• Work task
Transcribe, verbatim, every line from the start of the entries through the line that contains "Killed dies: the"; include both boundary lines and omit all others.

▬▬▬▬▬▬
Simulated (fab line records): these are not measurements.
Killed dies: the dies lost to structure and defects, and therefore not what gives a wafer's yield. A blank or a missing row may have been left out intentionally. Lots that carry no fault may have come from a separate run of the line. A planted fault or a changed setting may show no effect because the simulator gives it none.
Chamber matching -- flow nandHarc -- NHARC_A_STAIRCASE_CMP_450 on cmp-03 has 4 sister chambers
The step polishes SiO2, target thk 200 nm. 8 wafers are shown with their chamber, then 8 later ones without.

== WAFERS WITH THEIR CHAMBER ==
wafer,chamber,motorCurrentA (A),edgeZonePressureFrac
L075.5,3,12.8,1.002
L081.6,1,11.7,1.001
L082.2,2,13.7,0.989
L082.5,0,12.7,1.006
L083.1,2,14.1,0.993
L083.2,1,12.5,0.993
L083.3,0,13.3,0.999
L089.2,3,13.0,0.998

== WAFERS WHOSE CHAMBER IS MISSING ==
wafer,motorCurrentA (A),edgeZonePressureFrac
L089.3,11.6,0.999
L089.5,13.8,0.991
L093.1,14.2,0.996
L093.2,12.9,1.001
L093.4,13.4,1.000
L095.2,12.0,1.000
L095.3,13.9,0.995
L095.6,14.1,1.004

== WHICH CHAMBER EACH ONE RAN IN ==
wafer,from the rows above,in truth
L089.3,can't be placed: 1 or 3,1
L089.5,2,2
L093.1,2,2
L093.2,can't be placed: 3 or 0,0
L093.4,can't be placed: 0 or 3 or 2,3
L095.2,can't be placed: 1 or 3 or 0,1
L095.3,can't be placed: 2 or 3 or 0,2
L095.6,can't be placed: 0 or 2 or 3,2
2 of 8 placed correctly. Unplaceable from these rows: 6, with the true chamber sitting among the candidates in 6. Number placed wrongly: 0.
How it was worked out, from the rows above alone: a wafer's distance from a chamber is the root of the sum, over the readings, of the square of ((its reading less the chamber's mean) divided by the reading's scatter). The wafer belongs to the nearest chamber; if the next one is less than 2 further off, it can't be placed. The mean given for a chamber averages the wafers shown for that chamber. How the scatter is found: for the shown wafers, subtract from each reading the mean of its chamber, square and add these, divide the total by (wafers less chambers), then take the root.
▬▬▬▬▬▬

• Answer space
Simulated (fab line records): these are not measurements.
Killed dies: the dies lost to structure and defects, and therefore not what gives a wafer's yield. A blank or a missing row may have been left out intentionally. Lots that carry no fault may have come from a separate run of the line. A planted fault or a changed setting may show no effect because the simulator gives it none.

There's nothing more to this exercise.